■ Data supplied
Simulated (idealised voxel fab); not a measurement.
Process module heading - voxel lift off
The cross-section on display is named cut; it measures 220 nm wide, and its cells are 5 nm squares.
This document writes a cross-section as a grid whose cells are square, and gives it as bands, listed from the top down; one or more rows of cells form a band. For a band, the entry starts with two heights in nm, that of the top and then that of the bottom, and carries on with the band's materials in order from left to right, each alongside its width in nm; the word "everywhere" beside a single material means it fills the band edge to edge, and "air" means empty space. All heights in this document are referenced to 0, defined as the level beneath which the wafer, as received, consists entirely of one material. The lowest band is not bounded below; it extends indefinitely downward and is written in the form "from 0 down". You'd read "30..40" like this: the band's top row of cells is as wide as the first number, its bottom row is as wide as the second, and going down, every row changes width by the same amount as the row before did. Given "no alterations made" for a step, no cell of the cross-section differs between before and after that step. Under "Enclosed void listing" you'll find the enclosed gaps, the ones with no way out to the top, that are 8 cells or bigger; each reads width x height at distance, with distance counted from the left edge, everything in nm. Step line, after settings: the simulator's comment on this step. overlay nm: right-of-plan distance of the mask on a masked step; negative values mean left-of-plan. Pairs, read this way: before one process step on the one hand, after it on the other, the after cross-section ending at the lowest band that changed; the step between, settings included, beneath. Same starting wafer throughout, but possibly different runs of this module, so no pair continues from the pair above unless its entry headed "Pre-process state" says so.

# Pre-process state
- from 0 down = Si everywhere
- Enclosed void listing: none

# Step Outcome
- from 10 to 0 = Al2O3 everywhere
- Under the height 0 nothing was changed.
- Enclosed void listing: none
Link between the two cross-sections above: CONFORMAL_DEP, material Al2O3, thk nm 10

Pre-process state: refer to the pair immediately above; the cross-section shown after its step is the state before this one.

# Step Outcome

■ Assignment
Among the entries above, copy exactly only the lines starting with the one containing "Link between the" and going through the one containing "Pre-process state: refer", both ends included.

■ Written reply
Link between the two cross-sections above: CONFORMAL_DEP, material Al2O3, thk nm 10

Pre-process state: refer to the pair immediately above; the cross-section shown after its step is the state before this one.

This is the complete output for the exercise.